◆ **Requirement**
Starting with the first line of the data that follows, transcribe every line verbatim until the line containing "Just tell them" has been transcribed.

◆ **Entries provided**
*** Block opens ***
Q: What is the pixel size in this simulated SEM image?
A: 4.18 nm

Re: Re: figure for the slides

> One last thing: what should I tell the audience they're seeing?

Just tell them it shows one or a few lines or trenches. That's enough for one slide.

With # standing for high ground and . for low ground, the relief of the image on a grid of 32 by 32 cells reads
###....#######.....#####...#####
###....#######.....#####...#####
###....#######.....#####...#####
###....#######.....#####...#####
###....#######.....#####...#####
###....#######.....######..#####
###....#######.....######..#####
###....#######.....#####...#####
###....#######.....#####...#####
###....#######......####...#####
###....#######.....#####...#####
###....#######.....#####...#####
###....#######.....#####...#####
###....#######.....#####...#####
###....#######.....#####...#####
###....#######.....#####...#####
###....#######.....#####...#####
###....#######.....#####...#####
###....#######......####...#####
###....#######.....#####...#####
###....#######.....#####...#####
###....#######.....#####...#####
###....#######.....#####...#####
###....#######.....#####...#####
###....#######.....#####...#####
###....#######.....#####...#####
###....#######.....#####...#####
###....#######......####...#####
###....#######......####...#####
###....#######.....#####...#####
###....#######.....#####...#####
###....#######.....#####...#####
*** Block closes ***

◆ **Answer box**
Q: What is the pixel size in this simulated SEM image?
A: 4.18 nm

Re: Re: figure for the slides

> One last thing: what should I tell the audience they're seeing?

Just tell them it shows one or a few lines or trenches. That's enough for one slide.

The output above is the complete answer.